Work order - Each line of the data below should be repeated exactly.

#####

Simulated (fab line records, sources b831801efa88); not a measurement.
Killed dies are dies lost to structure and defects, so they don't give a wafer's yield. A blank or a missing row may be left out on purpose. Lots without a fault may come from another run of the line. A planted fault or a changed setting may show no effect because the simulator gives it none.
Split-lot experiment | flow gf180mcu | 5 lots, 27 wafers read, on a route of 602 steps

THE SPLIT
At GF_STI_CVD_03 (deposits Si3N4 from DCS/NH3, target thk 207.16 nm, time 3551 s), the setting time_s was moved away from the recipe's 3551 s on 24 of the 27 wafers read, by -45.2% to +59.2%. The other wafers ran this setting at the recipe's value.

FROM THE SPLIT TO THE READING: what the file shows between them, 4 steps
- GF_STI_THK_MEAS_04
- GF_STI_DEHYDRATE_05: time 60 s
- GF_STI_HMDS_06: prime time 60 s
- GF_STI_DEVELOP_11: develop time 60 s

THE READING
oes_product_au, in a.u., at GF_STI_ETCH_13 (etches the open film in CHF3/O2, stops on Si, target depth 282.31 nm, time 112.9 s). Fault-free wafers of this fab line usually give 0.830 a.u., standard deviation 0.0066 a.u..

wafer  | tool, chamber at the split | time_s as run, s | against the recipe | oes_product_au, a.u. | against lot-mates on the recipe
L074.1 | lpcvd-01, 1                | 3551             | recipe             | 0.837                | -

#####

Task response -
Simulated (fab line records, sources b831801efa88); not a measurement.
Killed dies are dies lost to structure and defects, so they don't give a wafer's yield. A blank or a missing row may be left out on purpose. Lots without a fault may come from another run of the line. A planted fault or a changed setting may show no effect because the simulator gives it none.
Split-lot experiment | flow gf180mcu | 5 lots, 27 wafers read, on a route of 602 steps

THE SPLIT
At GF_STI_CVD_03 (deposits Si3N4 from DCS/NH3, target thk 207.16 nm, time 3551 s), the setting time_s was moved away from the recipe's 3551 s on 24 of the 27 wafers read, by -45.2% to +59.2%. The other wafers ran this setting at the recipe's value.

FROM THE SPLIT TO THE READING: what the file shows between them, 4 steps
- GF_STI_THK_MEAS_04
- GF_STI_DEHYDRATE_05: time 60 s
- GF_STI_HMDS_06: prime time 60 s
- GF_STI_DEVELOP_11: develop time 60 s

THE READING
oes_product_au, in a.u., at GF_STI_ETCH_13 (etches the open film in CHF3/O2, stops on Si, target depth 282.31 nm, time 112.9 s). Fault-free wafers of this fab line usually give 0.830 a.u., standard deviation 0.0066 a.u..

wafer  | tool, chamber at the split | time_s as run, s | against the recipe | oes_product_au, a.u. | against lot-mates on the recipe
L074.1 | lpcvd-01, 1                | 3551             | recipe             | 0.837                | -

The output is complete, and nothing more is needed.